» **TASK ITEM**
Below are entries; copy exactly the lines from the one with "The count leaves" through the one with "5. THE CHAIN OF EFFECTS, in route order", both included, and leave out the rest.

RECORDS PROVIDED START
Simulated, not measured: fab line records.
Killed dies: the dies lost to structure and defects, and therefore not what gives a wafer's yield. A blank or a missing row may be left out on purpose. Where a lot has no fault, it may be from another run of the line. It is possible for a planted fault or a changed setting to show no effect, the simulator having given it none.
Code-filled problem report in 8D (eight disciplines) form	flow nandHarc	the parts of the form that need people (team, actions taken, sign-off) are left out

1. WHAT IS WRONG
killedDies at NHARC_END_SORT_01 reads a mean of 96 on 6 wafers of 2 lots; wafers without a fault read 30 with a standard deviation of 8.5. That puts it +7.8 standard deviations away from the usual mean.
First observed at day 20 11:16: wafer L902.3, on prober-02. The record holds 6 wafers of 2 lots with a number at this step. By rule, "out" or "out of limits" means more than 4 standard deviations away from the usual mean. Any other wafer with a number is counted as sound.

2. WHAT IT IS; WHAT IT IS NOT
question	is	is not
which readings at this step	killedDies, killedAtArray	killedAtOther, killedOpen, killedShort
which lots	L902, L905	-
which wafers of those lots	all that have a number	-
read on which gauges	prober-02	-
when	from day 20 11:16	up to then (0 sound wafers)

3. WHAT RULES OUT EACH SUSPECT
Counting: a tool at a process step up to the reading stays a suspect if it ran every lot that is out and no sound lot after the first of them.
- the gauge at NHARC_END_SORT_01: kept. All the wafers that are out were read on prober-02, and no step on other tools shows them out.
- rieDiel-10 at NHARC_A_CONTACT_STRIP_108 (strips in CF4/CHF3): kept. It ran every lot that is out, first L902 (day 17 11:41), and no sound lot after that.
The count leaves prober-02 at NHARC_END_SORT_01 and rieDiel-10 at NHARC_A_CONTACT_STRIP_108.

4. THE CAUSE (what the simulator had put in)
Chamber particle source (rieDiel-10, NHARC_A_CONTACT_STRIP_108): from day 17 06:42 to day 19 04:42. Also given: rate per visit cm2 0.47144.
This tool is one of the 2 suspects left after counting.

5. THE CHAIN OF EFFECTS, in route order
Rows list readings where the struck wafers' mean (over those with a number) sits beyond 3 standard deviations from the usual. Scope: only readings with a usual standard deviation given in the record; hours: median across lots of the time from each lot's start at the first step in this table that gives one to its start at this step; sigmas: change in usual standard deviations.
RECORDS PROVIDED END

» **TASK ANSWER**
The count leaves prober-02 at NHARC_END_SORT_01 and rieDiel-10 at NHARC_A_CONTACT_STRIP_108.

4. THE CAUSE (what the simulator had put in)
Chamber particle source (rieDiel-10, NHARC_A_CONTACT_STRIP_108): from day 17 06:42 to day 19 04:42. Also given: rate per visit cm2 0.47144.
This tool is one of the 2 suspects left after counting.

5. THE CHAIN OF EFFECTS, in route order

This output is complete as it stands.